__________

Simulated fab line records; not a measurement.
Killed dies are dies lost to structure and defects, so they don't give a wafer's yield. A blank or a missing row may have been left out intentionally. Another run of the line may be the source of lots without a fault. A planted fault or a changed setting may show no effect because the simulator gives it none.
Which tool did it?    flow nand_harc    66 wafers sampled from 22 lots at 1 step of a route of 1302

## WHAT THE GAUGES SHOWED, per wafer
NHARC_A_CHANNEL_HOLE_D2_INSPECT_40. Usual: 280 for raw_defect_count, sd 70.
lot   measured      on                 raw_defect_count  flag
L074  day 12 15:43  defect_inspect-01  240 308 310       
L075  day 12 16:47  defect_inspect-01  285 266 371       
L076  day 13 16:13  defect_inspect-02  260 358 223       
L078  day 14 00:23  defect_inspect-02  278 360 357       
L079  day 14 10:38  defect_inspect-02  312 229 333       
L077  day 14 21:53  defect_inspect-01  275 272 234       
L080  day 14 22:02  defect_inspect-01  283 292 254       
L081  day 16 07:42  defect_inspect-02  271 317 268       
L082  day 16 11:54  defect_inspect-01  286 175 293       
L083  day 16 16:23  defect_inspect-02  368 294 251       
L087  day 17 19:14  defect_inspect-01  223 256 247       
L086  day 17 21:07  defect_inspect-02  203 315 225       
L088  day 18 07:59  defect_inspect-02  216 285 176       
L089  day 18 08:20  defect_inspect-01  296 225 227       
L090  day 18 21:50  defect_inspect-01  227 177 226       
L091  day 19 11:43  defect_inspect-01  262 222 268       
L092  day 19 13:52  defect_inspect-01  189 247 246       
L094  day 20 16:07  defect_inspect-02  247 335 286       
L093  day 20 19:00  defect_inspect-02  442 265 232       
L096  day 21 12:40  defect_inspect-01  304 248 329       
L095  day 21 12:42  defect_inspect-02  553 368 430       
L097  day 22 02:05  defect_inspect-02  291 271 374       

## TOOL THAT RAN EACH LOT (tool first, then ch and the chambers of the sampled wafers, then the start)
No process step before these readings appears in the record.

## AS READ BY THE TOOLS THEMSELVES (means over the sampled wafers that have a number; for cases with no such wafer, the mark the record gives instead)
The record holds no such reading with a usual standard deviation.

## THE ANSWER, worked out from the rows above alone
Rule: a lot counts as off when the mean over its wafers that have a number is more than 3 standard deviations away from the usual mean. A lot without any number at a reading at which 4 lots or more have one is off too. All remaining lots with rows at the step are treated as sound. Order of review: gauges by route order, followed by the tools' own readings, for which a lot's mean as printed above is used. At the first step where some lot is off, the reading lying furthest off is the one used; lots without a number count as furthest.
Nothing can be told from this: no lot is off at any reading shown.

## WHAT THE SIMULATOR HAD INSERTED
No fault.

__________

In the listing above, locate the line containing "285 266 371" and the line containing "## WHAT THE SIMULATOR HAD INSERTED", then transcribe both and every line between them verbatim.

Task solution |
L075  day 12 16:47  defect_inspect-01  285 266 371       
L076  day 13 16:13  defect_inspect-02  260 358 223       
L078  day 14 00:23  defect_inspect-02  278 360 357       
L079  day 14 10:38  defect_inspect-02  312 229 333       
L077  day 14 21:53  defect_inspect-01  275 272 234       
L080  day 14 22:02  defect_inspect-01  283 292 254       
L081  day 16 07:42  defect_inspect-02  271 317 268       
L082  day 16 11:54  defect_inspect-01  286 175 293       
L083  day 16 16:23  defect_inspect-02  368 294 251       
L087  day 17 19:14  defect_inspect-01  223 256 247       
L086  day 17 21:07  defect_inspect-02  203 315 225       
L088  day 18 07:59  defect_inspect-02  216 285 176       
L089  day 18 08:20  defect_inspect-01  296 225 227       
L090  day 18 21:50  defect_inspect-01  227 177 226       
L091  day 19 11:43  defect_inspect-01  262 222 268       
L092  day 19 13:52  defect_inspect-01  189 247 246       
L094  day 20 16:07  defect_inspect-02  247 335 286       
L093  day 20 19:00  defect_inspect-02  442 265 232       
L096  day 21 12:40  defect_inspect-01  304 248 329       
L095  day 21 12:42  defect_inspect-02  553 368 430       
L097  day 22 02:05  defect_inspect-02  291 271 374       

## TOOL THAT RAN EACH LOT (tool first, then ch and the chambers of the sampled wafers, then the start)
No process step before these readings appears in the record.

## AS READ BY THE TOOLS THEMSELVES (means over the sampled wafers that have a number; for cases with no such wafer, the mark the record gives instead)
The record holds no such reading with a usual standard deviation.

## THE ANSWER, worked out from the rows above alone
Rule: a lot counts as off when the mean over its wafers that have a number is more than 3 standard deviations away from the usual mean. A lot without any number at a reading at which 4 lots or more have one is off too. All remaining lots with rows at the step are treated as sound. Order of review: gauges by route order, followed by the tools' own readings, for which a lot's mean as printed above is used. At the first step where some lot is off, the reading lying furthest off is the one used; lots without a number count as furthest.
Nothing can be told from this: no lot is off at any reading shown.

## WHAT THE SIMULATOR HAD INSERTED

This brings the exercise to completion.